────────────────
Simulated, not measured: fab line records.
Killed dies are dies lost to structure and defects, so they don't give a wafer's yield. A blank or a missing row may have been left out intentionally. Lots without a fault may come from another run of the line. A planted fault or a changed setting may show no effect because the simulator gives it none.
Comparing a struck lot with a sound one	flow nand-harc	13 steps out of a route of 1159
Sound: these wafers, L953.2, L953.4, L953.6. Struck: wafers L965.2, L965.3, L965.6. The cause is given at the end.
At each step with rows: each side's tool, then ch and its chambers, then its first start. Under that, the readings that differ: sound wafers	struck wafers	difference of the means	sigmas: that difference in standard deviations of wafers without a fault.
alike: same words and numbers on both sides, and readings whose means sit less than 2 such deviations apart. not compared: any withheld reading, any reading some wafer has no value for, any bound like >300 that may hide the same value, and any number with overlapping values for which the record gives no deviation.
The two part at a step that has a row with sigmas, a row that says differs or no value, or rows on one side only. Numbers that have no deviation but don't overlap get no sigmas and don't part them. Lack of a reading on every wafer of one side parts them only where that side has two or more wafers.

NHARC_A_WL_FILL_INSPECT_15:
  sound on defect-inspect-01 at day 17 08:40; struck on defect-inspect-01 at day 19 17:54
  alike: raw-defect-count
────────────────

Set down, exactly as they appear above, all lines from the one that has "The two part" down to the one that has "sound on defect-inspect-01", including those two and no others.

» EXPECTED ANSWER
The two part at a step that has a row with sigmas, a row that says differs or no value, or rows on one side only. Numbers that have no deviation but don't overlap get no sigmas and don't part them. Lack of a reading on every wafer of one side parts them only where that side has two or more wafers.

NHARC_A_WL_FILL_INSPECT_15:
  sound on defect-inspect-01 at day 17 08:40; struck on defect-inspect-01 at day 19 17:54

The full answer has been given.